→ **ENTRIES PROVIDED**
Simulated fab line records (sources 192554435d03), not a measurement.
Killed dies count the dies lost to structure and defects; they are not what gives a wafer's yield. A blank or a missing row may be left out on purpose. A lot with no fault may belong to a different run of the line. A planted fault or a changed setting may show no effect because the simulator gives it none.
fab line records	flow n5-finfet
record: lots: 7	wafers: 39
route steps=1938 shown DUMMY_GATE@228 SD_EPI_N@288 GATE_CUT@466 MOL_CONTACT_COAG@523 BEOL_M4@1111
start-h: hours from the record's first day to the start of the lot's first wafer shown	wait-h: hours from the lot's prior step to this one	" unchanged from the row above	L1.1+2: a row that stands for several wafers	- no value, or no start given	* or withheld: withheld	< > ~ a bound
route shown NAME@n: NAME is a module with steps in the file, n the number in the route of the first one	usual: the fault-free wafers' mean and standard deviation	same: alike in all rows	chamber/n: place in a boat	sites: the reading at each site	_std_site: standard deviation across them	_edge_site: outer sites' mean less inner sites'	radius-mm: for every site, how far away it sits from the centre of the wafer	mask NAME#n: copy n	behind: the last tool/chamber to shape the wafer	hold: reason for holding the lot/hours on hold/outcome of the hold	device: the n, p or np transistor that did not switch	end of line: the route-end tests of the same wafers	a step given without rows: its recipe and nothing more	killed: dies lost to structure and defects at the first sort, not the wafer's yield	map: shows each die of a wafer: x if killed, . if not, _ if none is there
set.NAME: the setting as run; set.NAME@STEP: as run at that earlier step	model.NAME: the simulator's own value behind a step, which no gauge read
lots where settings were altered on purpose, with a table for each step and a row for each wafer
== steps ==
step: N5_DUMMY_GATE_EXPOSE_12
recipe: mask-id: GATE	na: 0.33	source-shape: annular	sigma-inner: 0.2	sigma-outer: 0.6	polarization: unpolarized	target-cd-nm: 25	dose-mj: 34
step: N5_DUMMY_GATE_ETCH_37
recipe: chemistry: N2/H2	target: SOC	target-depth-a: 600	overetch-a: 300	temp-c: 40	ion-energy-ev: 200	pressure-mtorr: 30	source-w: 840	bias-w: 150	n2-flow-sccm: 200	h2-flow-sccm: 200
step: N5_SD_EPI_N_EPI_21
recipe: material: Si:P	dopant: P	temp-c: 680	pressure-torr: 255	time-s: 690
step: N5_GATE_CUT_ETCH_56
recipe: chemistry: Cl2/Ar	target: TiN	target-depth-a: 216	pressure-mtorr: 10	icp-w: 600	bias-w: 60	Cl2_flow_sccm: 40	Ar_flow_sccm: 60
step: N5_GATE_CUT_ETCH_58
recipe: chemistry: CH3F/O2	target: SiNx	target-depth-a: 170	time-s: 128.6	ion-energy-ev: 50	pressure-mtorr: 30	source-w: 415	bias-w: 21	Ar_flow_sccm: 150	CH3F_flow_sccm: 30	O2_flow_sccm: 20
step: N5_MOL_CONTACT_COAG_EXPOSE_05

→ **ACTION ITEM**
Please, from the material above, copy only the lines from the line with "step: N5_DUMMY_GATE_ETCH_37" up to and including the line with "step: N5_GATE_CUT_ETCH_56", exactly as written.

→ **EXERCISE RESULT**
step: N5_DUMMY_GATE_ETCH_37
recipe: chemistry: N2/H2	target: SOC	target-depth-a: 600	overetch-a: 300	temp-c: 40	ion-energy-ev: 200	pressure-mtorr: 30	source-w: 840	bias-w: 150	n2-flow-sccm: 200	h2-flow-sccm: 200
step: N5_SD_EPI_N_EPI_21
recipe: material: Si:P	dopant: P	temp-c: 680	pressure-torr: 255	time-s: 690
step: N5_GATE_CUT_ETCH_56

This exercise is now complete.